■ **DATA**:
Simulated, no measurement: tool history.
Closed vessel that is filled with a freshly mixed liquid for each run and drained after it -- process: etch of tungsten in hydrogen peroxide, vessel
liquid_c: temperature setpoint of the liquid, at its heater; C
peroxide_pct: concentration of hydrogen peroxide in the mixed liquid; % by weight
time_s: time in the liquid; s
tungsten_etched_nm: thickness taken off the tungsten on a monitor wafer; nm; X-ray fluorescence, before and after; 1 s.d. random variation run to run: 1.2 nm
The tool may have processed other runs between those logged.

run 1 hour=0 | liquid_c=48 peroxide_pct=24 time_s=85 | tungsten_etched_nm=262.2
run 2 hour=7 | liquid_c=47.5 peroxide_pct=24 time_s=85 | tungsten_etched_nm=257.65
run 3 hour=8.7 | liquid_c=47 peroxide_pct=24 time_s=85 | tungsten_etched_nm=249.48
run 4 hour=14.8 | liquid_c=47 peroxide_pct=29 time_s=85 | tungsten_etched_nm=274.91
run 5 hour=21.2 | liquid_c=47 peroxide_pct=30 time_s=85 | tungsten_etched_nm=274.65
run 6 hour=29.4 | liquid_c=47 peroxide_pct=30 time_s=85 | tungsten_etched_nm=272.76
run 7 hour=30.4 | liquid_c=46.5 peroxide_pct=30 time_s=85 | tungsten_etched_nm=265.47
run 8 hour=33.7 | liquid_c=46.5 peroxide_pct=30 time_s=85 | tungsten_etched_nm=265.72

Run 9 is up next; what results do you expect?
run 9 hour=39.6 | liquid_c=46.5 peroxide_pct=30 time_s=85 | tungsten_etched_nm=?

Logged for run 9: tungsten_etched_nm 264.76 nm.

■ **ASSIGNED TASK**: What the task asks for is a word-for-word repeat of the lines above, from the first through the one containing "time_s: time in the liquid; s".

■ **TASK RESPONSE**:
Simulated, no measurement: tool history.
Closed vessel that is filled with a freshly mixed liquid for each run and drained after it -- process: etch of tungsten in hydrogen peroxide, vessel
liquid_c: temperature setpoint of the liquid, at its heater; C
peroxide_pct: concentration of hydrogen peroxide in the mixed liquid; % by weight
time_s: time in the liquid; s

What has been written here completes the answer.